▶ ASSIGNED TASK
In the listing below, print exactly the lines from the first through the one that contains "Notebook entry. Looked".

▶ GIVEN RECORDS
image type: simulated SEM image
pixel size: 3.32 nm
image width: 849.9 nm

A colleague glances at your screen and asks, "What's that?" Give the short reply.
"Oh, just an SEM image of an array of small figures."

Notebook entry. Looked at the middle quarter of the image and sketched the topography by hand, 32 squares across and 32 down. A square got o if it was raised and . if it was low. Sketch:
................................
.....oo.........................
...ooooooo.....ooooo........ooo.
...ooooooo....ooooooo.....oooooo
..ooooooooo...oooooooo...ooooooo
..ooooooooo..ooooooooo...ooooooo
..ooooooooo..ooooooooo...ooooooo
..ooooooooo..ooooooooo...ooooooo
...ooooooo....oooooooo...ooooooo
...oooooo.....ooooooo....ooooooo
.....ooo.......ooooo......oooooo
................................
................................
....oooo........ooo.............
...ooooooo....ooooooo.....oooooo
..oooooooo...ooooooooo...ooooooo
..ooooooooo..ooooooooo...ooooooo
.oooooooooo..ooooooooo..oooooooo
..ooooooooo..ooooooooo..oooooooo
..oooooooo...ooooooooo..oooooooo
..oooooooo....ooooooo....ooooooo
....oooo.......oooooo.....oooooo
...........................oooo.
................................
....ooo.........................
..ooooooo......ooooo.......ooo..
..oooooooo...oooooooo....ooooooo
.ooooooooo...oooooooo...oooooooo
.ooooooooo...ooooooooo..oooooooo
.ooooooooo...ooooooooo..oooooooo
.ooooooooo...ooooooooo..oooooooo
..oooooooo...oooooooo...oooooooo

▶ WRITTEN ANSWER
image type: simulated SEM image
pixel size: 3.32 nm
image width: 849.9 nm

A colleague glances at your screen and asks, "What's that?" Give the short reply.
"Oh, just an SEM image of an array of small figures."

Notebook entry. Looked at the middle quarter of the image and sketched the topography by hand, 32 squares across and 32 down. A square got o if it was raised and . if it was low. Sketch:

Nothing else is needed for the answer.